──────── DATA RECORDS

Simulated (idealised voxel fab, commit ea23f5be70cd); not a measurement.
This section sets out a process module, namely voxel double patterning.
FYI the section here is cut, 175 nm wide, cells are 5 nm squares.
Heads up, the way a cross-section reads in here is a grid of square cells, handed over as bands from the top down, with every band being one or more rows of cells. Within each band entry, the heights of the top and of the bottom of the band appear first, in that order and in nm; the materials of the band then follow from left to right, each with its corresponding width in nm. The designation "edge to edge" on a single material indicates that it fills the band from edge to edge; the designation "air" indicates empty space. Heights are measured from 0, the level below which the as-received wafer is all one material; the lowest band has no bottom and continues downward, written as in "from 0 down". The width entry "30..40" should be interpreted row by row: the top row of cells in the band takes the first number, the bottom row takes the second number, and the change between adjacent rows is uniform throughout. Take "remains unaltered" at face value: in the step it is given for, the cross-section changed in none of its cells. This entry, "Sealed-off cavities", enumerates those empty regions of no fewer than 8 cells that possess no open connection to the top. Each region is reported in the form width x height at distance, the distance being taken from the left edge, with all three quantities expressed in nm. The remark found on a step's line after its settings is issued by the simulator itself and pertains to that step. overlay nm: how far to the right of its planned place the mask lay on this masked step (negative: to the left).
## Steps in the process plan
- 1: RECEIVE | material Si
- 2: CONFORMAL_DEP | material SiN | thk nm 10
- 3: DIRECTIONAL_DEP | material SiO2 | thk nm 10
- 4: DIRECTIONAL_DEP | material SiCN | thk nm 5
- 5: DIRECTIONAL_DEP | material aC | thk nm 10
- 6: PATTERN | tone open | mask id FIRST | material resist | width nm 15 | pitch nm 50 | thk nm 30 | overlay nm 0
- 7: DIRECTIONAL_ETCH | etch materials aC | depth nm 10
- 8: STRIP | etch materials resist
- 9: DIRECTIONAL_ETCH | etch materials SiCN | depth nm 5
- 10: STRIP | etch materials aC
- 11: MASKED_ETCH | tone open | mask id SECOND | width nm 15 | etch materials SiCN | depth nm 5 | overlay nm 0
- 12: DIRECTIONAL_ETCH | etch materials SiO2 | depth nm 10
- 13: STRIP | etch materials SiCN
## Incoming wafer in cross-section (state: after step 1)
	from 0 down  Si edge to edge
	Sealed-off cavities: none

────────────────

* ACTION ITEM *
Emit an exact copy of the lines spanning the start of the records to the line containing "FYI the section", inclusive, and no other output.

* PROBLEM SOLUTION *
Simulated (idealised voxel fab, commit ea23f5be70cd); not a measurement.
This section sets out a process module, namely voxel double patterning.
FYI the section here is cut, 175 nm wide, cells are 5 nm squares.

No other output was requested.